▶ _RECORD EXTRACTS_:
- Opening Delimiter -

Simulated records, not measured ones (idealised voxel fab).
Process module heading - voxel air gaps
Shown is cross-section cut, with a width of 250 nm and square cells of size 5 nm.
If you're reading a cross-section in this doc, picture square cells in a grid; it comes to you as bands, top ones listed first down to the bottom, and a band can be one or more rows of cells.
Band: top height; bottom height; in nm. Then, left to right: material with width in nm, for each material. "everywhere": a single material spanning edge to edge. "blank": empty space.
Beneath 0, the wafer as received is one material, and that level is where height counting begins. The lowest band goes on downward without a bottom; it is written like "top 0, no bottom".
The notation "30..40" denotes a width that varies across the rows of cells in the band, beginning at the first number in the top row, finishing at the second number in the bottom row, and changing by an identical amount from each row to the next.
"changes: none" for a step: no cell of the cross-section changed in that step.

- Closing Delimiter -

▶ _BRIEF_:
Restate the material above word for word, leaving nothing out.

▶ _EXERCISE ANSWER_:
Simulated records, not measured ones (idealised voxel fab).
Process module heading - voxel air gaps
Shown is cross-section cut, with a width of 250 nm and square cells of size 5 nm.
If you're reading a cross-section in this doc, picture square cells in a grid; it comes to you as bands, top ones listed first down to the bottom, and a band can be one or more rows of cells.
Band: top height; bottom height; in nm. Then, left to right: material with width in nm, for each material. "everywhere": a single material spanning edge to edge. "blank": empty space.
Beneath 0, the wafer as received is one material, and that level is where height counting begins. The lowest band goes on downward without a bottom; it is written like "top 0, no bottom".
The notation "30..40" denotes a width that varies across the rows of cells in the band, beginning at the first number in the top row, finishing at the second number in the bottom row, and changing by an identical amount from each row to the next.
"changes: none" for a step: no cell of the cross-section changed in that step.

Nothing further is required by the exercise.